§ Task item: In the material below, the required lines run from the one containing "run 4 hour=150.6" through the one containing "-- hour=210 worn pad replaced by a new one". Copy those lines exactly, ends included, and nothing else.

BEGIN Information provided

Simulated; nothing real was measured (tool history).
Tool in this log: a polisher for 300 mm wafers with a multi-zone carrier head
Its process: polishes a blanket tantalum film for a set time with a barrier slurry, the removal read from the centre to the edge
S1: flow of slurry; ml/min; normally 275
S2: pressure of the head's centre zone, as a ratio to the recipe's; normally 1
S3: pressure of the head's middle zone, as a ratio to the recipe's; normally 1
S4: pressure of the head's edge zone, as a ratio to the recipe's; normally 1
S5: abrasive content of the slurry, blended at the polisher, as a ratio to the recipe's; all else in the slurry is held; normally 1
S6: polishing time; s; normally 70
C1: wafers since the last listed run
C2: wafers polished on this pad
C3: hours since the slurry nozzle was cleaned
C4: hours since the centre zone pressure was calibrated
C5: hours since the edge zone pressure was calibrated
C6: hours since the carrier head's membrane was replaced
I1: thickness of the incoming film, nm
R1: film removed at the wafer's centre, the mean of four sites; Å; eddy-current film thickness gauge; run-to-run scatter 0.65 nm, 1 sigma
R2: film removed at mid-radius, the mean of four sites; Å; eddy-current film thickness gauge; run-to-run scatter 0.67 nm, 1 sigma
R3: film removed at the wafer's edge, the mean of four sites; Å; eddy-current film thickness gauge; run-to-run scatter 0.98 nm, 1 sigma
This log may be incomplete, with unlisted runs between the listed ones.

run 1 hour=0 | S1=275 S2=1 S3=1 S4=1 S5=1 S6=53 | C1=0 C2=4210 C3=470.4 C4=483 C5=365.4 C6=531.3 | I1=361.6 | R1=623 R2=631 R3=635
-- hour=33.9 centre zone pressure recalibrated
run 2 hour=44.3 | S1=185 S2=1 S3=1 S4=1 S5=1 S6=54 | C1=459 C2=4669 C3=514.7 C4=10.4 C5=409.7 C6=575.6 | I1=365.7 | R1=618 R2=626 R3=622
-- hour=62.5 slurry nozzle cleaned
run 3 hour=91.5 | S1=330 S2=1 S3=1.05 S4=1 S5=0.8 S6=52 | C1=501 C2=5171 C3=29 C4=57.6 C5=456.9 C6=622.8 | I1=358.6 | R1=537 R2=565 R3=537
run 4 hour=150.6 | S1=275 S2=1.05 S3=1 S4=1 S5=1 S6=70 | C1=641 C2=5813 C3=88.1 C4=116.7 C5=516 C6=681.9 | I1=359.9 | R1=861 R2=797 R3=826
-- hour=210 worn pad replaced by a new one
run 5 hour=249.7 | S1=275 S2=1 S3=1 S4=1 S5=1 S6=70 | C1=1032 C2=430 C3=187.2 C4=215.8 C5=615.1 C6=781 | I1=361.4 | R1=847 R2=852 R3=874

END Information provided

§ Written reply:
run 4 hour=150.6 | S1=275 S2=1.05 S3=1 S4=1 S5=1 S6=70 | C1=641 C2=5813 C3=88.1 C4=116.7 C5=516 C6=681.9 | I1=359.9 | R1=861 R2=797 R3=826
-- hour=210 worn pad replaced by a new one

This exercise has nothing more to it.